(Beginning of PROVIDED DATA)

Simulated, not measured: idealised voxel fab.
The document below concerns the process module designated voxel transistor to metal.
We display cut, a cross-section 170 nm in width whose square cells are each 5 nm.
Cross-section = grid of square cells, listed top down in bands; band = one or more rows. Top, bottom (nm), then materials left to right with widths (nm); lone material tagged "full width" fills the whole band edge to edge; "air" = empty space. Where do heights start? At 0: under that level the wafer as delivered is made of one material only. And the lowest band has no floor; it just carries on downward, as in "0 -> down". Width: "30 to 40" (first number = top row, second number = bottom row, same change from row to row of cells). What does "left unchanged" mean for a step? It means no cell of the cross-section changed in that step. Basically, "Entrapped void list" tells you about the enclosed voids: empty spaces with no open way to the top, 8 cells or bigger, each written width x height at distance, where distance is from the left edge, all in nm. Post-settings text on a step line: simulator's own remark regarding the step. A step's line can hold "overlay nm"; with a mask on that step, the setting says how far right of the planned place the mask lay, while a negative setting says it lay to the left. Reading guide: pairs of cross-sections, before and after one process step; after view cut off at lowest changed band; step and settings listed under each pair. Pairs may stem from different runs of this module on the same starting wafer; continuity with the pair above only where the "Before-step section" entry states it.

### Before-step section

(End of PROVIDED DATA)

WORK ITEM: Only the lines from the start of the material through the line containing "Cross-section = grid" should be repeated, and they should be repeated exactly.

SOLUTION:
Simulated, not measured: idealised voxel fab.
The document below concerns the process module designated voxel transistor to metal.
We display cut, a cross-section 170 nm in width whose square cells are each 5 nm.
Cross-section = grid of square cells, listed top down in bands; band = one or more rows. Top, bottom (nm), then materials left to right with widths (nm); lone material tagged "full width" fills the whole band edge to edge; "air" = empty space. Where do heights start? At 0: under that level the wafer as delivered is made of one material only. And the lowest band has no floor; it just carries on downward, as in "0 -> down". Width: "30 to 40" (first number = top row, second number = bottom row, same change from row to row of cells). What does "left unchanged" mean for a step? It means no cell of the cross-section changed in that step. Basically, "Entrapped void list" tells you about the enclosed voids: empty spaces with no open way to the top, 8 cells or bigger, each written width x height at distance, where distance is from the left edge, all in nm. Post-settings text on a step line: simulator's own remark regarding the step. A step's line can hold "overlay nm"; with a mask on that step, the setting says how far right of the planned place the mask lay, while a negative setting says it lay to the left. Reading guide: pairs of cross-sections, before and after one process step; after view cut off at lowest changed band; step and settings listed under each pair. Pairs may stem from different runs of this module on the same starting wafer; continuity with the pair above only where the "Before-step section" entry states it.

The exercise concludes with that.